REQUIRED ACTION
All lines from the first line of the material up to and including the line with "Initial facts: flow" must be copied exactly, and no others.

INPUT DATA
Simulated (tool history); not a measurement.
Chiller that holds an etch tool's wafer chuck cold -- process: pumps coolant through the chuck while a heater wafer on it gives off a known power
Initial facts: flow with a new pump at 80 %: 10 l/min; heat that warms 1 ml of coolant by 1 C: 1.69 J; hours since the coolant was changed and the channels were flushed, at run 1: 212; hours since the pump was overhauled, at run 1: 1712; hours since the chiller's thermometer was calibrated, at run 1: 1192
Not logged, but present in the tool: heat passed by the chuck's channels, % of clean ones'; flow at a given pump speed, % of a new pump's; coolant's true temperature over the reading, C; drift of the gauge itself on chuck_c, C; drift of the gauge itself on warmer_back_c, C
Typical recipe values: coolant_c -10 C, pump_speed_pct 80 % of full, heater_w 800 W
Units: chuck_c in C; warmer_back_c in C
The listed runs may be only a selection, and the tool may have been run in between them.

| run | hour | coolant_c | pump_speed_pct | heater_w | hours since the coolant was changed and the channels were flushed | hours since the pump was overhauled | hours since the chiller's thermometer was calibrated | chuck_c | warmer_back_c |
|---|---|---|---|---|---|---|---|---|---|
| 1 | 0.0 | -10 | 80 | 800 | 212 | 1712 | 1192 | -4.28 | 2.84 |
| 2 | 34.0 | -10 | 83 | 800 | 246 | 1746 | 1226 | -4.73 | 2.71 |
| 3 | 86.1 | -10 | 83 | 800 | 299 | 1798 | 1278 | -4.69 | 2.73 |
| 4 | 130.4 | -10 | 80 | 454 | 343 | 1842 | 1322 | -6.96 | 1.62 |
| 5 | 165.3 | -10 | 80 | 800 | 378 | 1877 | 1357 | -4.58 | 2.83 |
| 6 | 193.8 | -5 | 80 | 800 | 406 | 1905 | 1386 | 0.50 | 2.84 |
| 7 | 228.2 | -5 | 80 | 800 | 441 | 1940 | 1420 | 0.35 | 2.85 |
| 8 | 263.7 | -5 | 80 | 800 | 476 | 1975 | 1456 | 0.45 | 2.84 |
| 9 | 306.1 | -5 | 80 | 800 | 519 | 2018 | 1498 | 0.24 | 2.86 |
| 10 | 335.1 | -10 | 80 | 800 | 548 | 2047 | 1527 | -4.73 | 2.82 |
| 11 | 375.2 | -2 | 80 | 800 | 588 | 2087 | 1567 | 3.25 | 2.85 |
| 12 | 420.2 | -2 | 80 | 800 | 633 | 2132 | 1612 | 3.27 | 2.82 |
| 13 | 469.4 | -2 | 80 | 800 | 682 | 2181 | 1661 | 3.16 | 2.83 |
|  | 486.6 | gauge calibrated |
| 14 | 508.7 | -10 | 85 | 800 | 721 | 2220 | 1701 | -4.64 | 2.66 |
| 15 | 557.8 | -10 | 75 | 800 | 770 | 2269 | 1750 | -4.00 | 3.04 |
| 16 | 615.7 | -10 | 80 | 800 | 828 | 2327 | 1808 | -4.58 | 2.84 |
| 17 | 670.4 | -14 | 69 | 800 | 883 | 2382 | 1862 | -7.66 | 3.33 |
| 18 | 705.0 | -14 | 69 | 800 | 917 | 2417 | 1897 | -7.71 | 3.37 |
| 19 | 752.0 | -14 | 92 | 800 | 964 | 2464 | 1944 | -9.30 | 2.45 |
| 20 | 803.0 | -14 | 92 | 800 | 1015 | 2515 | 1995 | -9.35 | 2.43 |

WORKED SOLUTION
Simulated (tool history); not a measurement.
Chiller that holds an etch tool's wafer chuck cold -- process: pumps coolant through the chuck while a heater wafer on it gives off a known power
Initial facts: flow with a new pump at 80 %: 10 l/min; heat that warms 1 ml of coolant by 1 C: 1.69 J; hours since the coolant was changed and the channels were flushed, at run 1: 212; hours since the pump was overhauled, at run 1: 1712; hours since the chiller's thermometer was calibrated, at run 1: 1192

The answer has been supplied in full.